^^^^

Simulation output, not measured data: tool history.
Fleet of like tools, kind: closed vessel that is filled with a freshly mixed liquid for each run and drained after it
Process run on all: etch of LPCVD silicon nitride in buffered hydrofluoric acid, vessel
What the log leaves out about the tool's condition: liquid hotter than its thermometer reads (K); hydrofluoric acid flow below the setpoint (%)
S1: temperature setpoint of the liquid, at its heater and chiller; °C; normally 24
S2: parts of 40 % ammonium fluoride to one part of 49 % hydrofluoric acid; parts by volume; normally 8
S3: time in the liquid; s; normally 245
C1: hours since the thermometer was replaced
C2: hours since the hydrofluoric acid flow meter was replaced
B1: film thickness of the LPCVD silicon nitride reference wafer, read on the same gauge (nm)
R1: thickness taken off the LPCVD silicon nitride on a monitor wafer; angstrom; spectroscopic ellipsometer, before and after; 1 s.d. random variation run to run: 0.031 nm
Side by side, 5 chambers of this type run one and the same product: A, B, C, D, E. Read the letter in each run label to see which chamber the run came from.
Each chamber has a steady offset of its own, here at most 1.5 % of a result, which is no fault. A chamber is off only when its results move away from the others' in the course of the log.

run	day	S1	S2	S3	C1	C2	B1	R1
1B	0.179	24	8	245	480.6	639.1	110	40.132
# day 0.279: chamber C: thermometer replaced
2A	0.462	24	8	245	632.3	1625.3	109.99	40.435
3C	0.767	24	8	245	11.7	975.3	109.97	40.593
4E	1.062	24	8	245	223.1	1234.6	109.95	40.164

^^^^

(Exercise): Reproduce, exactly as they stand in the data above, the lines from the one that holds "What the log" to the one that holds "Side by side, 5", inclusive.

(Answer box):
What the log leaves out about the tool's condition: liquid hotter than its thermometer reads (K); hydrofluoric acid flow below the setpoint (%)
S1: temperature setpoint of the liquid, at its heater and chiller; °C; normally 24
S2: parts of 40 % ammonium fluoride to one part of 49 % hydrofluoric acid; parts by volume; normally 8
S3: time in the liquid; s; normally 245
C1: hours since the thermometer was replaced
C2: hours since the hydrofluoric acid flow meter was replaced
B1: film thickness of the LPCVD silicon nitride reference wafer, read on the same gauge (nm)
R1: thickness taken off the LPCVD silicon nitride on a monitor wafer; angstrom; spectroscopic ellipsometer, before and after; 1 s.d. random variation run to run: 0.031 nm
Side by side, 5 chambers of this type run one and the same product: A, B, C, D, E. Read the letter in each run label to see which chamber the run came from.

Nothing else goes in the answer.